> [Raw data]
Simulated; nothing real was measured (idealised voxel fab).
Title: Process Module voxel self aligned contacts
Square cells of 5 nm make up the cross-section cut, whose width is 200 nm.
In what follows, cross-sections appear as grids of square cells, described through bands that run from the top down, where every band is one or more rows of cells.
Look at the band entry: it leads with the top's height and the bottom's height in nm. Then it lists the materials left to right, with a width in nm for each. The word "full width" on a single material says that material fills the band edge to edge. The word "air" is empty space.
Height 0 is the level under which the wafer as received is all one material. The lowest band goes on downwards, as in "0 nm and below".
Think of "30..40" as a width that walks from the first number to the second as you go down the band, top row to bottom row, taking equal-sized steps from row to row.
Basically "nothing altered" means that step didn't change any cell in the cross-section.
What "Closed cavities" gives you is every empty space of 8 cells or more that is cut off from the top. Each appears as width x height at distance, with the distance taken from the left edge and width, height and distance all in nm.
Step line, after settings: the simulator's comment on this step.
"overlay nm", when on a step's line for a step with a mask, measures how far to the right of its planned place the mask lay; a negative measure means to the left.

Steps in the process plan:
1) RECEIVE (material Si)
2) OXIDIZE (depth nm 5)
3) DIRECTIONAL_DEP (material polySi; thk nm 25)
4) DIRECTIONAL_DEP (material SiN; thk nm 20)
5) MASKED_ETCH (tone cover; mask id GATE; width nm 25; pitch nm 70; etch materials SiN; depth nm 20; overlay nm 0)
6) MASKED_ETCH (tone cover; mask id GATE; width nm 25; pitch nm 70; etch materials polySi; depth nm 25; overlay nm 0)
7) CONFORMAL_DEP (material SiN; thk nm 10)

> [Assignment] Reproduce the data in full. Nothing in it may be altered.

> [Solution]
Simulated; nothing real was measured (idealised voxel fab).
Title: Process Module voxel self aligned contacts
Square cells of 5 nm make up the cross-section cut, whose width is 200 nm.
In what follows, cross-sections appear as grids of square cells, described through bands that run from the top down, where every band is one or more rows of cells.
Look at the band entry: it leads with the top's height and the bottom's height in nm. Then it lists the materials left to right, with a width in nm for each. The word "full width" on a single material says that material fills the band edge to edge. The word "air" is empty space.
Height 0 is the level under which the wafer as received is all one material. The lowest band goes on downwards, as in "0 nm and below".
Think of "30..40" as a width that walks from the first number to the second as you go down the band, top row to bottom row, taking equal-sized steps from row to row.
Basically "nothing altered" means that step didn't change any cell in the cross-section.
What "Closed cavities" gives you is every empty space of 8 cells or more that is cut off from the top. Each appears as width x height at distance, with the distance taken from the left edge and width, height and distance all in nm.
Step line, after settings: the simulator's comment on this step.
"overlay nm", when on a step's line for a step with a mask, measures how far to the right of its planned place the mask lay; a negative measure means to the left.

Steps in the process plan:
1) RECEIVE (material Si)
2) OXIDIZE (depth nm 5)
3) DIRECTIONAL_DEP (material polySi; thk nm 25)
4) DIRECTIONAL_DEP (material SiN; thk nm 20)
5) MASKED_ETCH (tone cover; mask id GATE; width nm 25; pitch nm 70; etch materials SiN; depth nm 20; overlay nm 0)
6) MASKED_ETCH (tone cover; mask id GATE; width nm 25; pitch nm 70; etch materials polySi; depth nm 25; overlay nm 0)
7) CONFORMAL_DEP (material SiN; thk nm 10)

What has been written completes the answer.